Exercise
Would you please print the data a second time, exactly as it stands?

#### Material provided

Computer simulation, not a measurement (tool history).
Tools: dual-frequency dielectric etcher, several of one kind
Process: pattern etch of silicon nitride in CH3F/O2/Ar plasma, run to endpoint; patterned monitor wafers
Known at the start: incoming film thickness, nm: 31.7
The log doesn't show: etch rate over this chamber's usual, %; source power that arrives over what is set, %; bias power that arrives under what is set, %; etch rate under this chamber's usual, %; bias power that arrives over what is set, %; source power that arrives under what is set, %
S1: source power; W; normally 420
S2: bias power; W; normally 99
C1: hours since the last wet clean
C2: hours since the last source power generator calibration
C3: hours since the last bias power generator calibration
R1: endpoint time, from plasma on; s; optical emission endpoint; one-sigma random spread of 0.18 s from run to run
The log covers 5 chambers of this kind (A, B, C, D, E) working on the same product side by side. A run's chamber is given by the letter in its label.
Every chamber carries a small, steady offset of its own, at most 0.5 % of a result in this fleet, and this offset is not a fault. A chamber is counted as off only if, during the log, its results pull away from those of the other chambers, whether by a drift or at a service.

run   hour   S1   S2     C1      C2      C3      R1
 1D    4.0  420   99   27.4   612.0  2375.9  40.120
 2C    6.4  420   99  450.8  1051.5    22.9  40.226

########

Answer box
Computer simulation, not a measurement (tool history).
Tools: dual-frequency dielectric etcher, several of one kind
Process: pattern etch of silicon nitride in CH3F/O2/Ar plasma, run to endpoint; patterned monitor wafers
Known at the start: incoming film thickness, nm: 31.7
The log doesn't show: etch rate over this chamber's usual, %; source power that arrives over what is set, %; bias power that arrives under what is set, %; etch rate under this chamber's usual, %; bias power that arrives over what is set, %; source power that arrives under what is set, %
S1: source power; W; normally 420
S2: bias power; W; normally 99
C1: hours since the last wet clean
C2: hours since the last source power generator calibration
C3: hours since the last bias power generator calibration
R1: endpoint time, from plasma on; s; optical emission endpoint; one-sigma random spread of 0.18 s from run to run
The log covers 5 chambers of this kind (A, B, C, D, E) working on the same product side by side. A run's chamber is given by the letter in its label.
Every chamber carries a small, steady offset of its own, at most 0.5 % of a result in this fleet, and this offset is not a fault. A chamber is counted as off only if, during the log, its results pull away from those of the other chambers, whether by a drift or at a service.

run   hour   S1   S2     C1      C2      C3      R1
 1D    4.0  420   99   27.4   612.0  2375.9  40.120
 2C    6.4  420   99  450.8  1051.5    22.9  40.226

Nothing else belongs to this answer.